- **DATASET EXTRACT**:
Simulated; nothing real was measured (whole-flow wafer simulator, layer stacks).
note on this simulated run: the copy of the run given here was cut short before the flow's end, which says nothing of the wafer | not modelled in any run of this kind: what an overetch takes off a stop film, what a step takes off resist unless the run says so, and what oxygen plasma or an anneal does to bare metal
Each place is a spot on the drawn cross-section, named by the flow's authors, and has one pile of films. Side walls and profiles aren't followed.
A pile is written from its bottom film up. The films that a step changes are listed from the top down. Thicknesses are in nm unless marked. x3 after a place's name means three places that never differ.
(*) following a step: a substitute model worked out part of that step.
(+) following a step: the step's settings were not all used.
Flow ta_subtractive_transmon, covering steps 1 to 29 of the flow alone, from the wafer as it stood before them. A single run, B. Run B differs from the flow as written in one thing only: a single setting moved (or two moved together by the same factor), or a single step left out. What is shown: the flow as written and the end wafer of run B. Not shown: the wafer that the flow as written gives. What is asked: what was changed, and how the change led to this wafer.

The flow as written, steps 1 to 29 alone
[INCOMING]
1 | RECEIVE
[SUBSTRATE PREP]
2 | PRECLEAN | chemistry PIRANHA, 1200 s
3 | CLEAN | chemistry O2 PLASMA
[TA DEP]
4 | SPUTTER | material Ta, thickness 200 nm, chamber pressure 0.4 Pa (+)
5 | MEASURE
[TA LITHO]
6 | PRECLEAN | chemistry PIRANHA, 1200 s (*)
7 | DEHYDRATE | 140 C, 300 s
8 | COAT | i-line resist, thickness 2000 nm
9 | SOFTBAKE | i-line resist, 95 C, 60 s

- **WORK TASK**:
Repeat every line exactly, starting with the first line of the entries, and stop once the line containing "(+) following a" has been given.

- **ANSWER SECTION**:
Simulated; nothing real was measured (whole-flow wafer simulator, layer stacks).
note on this simulated run: the copy of the run given here was cut short before the flow's end, which says nothing of the wafer | not modelled in any run of this kind: what an overetch takes off a stop film, what a step takes off resist unless the run says so, and what oxygen plasma or an anneal does to bare metal
Each place is a spot on the drawn cross-section, named by the flow's authors, and has one pile of films. Side walls and profiles aren't followed.
A pile is written from its bottom film up. The films that a step changes are listed from the top down. Thicknesses are in nm unless marked. x3 after a place's name means three places that never differ.
(*) following a step: a substitute model worked out part of that step.
(+) following a step: the step's settings were not all used.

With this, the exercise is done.